Below are some records; write them all out again exactly.

(Beginning of Entries shown)

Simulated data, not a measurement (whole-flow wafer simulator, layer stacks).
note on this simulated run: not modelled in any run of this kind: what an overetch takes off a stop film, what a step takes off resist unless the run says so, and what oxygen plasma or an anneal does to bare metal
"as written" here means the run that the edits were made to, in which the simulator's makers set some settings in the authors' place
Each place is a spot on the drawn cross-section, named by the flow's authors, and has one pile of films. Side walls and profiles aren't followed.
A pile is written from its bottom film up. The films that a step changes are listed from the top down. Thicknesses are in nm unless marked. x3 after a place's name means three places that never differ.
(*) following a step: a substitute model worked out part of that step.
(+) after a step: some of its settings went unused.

(End of Entries shown)

▶ [Exercise result]:
Simulated data, not a measurement (whole-flow wafer simulator, layer stacks).
note on this simulated run: not modelled in any run of this kind: what an overetch takes off a stop film, what a step takes off resist unless the run says so, and what oxygen plasma or an anneal does to bare metal
"as written" here means the run that the edits were made to, in which the simulator's makers set some settings in the authors' place
Each place is a spot on the drawn cross-section, named by the flow's authors, and has one pile of films. Side walls and profiles aren't followed.
A pile is written from its bottom film up. The films that a step changes are listed from the top down. Thicknesses are in nm unless marked. x3 after a place's name means three places that never differ.
(*) following a step: a substitute model worked out part of that step.
(+) after a step: some of its settings went unused.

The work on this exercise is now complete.